▶ [Work item]:
Return exactly the listing's lines, from its first line to the line holding "lots untouched by", ends included.

START Supplied information

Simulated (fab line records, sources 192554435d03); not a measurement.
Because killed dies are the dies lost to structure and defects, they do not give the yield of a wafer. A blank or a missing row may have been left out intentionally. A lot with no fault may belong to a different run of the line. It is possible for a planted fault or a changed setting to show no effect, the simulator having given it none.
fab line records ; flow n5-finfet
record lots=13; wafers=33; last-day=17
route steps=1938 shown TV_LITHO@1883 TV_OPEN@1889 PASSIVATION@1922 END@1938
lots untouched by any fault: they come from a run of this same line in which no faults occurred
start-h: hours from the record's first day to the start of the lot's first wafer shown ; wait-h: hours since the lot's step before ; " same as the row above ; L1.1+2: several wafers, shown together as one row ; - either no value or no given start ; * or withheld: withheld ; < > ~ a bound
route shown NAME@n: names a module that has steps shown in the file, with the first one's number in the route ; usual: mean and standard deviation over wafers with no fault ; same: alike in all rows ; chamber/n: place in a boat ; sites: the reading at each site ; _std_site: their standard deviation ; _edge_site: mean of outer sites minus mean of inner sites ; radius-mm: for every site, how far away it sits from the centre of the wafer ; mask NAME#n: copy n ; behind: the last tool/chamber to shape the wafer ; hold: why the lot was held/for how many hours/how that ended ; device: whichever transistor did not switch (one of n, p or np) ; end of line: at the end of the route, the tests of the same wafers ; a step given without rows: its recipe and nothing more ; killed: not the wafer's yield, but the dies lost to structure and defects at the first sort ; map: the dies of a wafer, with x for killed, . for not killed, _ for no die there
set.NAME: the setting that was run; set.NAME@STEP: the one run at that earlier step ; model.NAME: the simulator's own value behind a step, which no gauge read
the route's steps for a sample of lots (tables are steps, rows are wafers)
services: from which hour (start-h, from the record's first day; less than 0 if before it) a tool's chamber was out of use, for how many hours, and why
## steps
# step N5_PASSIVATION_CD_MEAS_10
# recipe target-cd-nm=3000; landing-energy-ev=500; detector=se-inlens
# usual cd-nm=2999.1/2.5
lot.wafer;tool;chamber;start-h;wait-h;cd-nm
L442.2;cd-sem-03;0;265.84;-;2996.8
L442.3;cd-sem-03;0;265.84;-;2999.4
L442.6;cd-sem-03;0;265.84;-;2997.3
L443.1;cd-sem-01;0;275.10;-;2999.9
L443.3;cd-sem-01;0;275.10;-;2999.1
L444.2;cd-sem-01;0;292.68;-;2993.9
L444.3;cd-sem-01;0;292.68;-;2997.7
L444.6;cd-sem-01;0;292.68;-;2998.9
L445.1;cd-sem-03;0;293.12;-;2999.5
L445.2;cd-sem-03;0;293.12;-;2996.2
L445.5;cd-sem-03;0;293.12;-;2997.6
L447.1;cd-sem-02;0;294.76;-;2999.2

END Supplied information

▶ [Exercise result]:
Simulated (fab line records, sources 192554435d03); not a measurement.
Because killed dies are the dies lost to structure and defects, they do not give the yield of a wafer. A blank or a missing row may have been left out intentionally. A lot with no fault may belong to a different run of the line. It is possible for a planted fault or a changed setting to show no effect, the simulator having given it none.
fab line records ; flow n5-finfet
record lots=13; wafers=33; last-day=17
route steps=1938 shown TV_LITHO@1883 TV_OPEN@1889 PASSIVATION@1922 END@1938
lots untouched by any fault: they come from a run of this same line in which no faults occurred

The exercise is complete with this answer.